AVAILABLE DATA:
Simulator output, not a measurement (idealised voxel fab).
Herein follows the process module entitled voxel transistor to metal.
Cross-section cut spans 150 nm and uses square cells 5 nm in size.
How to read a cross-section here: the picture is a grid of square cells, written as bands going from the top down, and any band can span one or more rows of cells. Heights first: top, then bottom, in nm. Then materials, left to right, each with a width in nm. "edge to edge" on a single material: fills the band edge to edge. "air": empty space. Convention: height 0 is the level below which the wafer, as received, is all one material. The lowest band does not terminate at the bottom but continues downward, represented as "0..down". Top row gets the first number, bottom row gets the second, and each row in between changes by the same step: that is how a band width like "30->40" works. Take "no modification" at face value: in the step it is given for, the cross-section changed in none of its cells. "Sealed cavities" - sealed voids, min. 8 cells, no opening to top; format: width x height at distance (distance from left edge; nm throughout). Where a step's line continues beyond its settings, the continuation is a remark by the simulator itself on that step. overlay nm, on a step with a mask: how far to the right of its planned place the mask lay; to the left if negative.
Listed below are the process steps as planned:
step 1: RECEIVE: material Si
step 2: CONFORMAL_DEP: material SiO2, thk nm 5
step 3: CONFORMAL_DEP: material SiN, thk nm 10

REQUIREMENT: Extract exactly and only the lines above from the line containing "Cross-section cut spans" through the line containing "step 2: CONFORMAL_DEP: material", both end lines included.

ANSWER SECTION:
Cross-section cut spans 150 nm and uses square cells 5 nm in size.
How to read a cross-section here: the picture is a grid of square cells, written as bands going from the top down, and any band can span one or more rows of cells. Heights first: top, then bottom, in nm. Then materials, left to right, each with a width in nm. "edge to edge" on a single material: fills the band edge to edge. "air": empty space. Convention: height 0 is the level below which the wafer, as received, is all one material. The lowest band does not terminate at the bottom but continues downward, represented as "0..down". Top row gets the first number, bottom row gets the second, and each row in between changes by the same step: that is how a band width like "30->40" works. Take "no modification" at face value: in the step it is given for, the cross-section changed in none of its cells. "Sealed cavities" - sealed voids, min. 8 cells, no opening to top; format: width x height at distance (distance from left edge; nm throughout). Where a step's line continues beyond its settings, the continuation is a remark by the simulator itself on that step. overlay nm, on a step with a mask: how far to the right of its planned place the mask lay; to the left if negative.
Listed below are the process steps as planned:
step 1: RECEIVE: material Si
step 2: CONFORMAL_DEP: material SiO2, thk nm 5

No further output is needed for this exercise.